# [Brief]
Output the lines below exactly, please, from the first line until the line with "Notebook, SEM session.", counting both.

# [Exercise data]

-*-

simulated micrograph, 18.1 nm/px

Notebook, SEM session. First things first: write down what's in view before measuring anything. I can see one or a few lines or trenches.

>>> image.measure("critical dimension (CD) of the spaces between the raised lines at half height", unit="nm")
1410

-*-

# [Your solution]
simulated micrograph, 18.1 nm/px

Notebook, SEM session. First things first: write down what's in view before measuring anything. I can see one or a few lines or trenches.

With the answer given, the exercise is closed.